Extracted entries:
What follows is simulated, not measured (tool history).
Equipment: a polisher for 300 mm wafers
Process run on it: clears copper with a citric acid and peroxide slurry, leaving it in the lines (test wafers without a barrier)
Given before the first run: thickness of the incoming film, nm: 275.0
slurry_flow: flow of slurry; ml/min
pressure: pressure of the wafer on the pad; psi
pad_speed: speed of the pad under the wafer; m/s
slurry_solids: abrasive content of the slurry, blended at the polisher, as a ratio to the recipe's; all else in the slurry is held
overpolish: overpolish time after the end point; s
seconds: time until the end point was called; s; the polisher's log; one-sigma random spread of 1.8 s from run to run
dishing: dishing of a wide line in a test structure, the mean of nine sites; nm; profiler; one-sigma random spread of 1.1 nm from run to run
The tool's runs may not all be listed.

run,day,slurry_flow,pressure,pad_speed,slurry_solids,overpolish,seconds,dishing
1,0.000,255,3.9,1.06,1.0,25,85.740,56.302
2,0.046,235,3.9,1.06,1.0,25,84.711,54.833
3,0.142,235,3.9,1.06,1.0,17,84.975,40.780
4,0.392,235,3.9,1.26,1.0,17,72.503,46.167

Exercise: The expected output is exactly the lines of the listing above between the line holding "Equipment: a polisher for 300 mm wafers" and the line holding "slurry_flow: flow of slurry; ml/min", inclusive.

Task answer:
Equipment: a polisher for 300 mm wafers
Process run on it: clears copper with a citric acid and peroxide slurry, leaving it in the lines (test wafers without a barrier)
Given before the first run: thickness of the incoming film, nm: 275.0
slurry_flow: flow of slurry; ml/min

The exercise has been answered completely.